=== Begin Enclosure ===

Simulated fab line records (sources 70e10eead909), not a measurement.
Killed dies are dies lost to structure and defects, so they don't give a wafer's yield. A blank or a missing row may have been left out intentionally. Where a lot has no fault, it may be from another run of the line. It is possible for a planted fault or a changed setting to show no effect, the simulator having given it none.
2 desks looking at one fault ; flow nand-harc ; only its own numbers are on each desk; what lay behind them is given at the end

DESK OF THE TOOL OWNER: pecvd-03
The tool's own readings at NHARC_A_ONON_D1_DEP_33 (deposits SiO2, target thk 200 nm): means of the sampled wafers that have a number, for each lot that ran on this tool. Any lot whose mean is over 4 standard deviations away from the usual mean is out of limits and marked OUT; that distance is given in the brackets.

=== End Enclosure ===

## [BRIEF]
Transcribe every record above so that nothing differs from the original.

## [EXERCISE SOLUTION]
Simulated fab line records (sources 70e10eead909), not a measurement.
Killed dies are dies lost to structure and defects, so they don't give a wafer's yield. A blank or a missing row may have been left out intentionally. Where a lot has no fault, it may be from another run of the line. It is possible for a planted fault or a changed setting to show no effect, the simulator having given it none.
2 desks looking at one fault ; flow nand-harc ; only its own numbers are on each desk; what lay behind them is given at the end

DESK OF THE TOOL OWNER: pecvd-03
The tool's own readings at NHARC_A_ONON_D1_DEP_33 (deposits SiO2, target thk 200 nm): means of the sampled wafers that have a number, for each lot that ran on this tool. Any lot whose mean is over 4 standard deviations away from the usual mean is out of limits and marked OUT; that distance is given in the brackets.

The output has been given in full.